= INFORMATION =
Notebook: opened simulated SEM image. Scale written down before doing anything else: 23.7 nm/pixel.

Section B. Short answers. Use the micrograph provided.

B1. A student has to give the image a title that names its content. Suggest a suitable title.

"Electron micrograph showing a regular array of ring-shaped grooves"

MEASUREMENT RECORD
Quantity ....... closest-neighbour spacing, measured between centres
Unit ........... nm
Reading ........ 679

= WORK REQUEST =
From the first line of the data above to the line holding "Unit ........... nm", reproduce each line exactly; emit no other lines.

= WRITTEN REPLY =
Notebook: opened simulated SEM image. Scale written down before doing anything else: 23.7 nm/pixel.

Section B. Short answers. Use the micrograph provided.

B1. A student has to give the image a title that names its content. Suggest a suitable title.

"Electron micrograph showing a regular array of ring-shaped grooves"

MEASUREMENT RECORD
Quantity ....... closest-neighbour spacing, measured between centres
Unit ........... nm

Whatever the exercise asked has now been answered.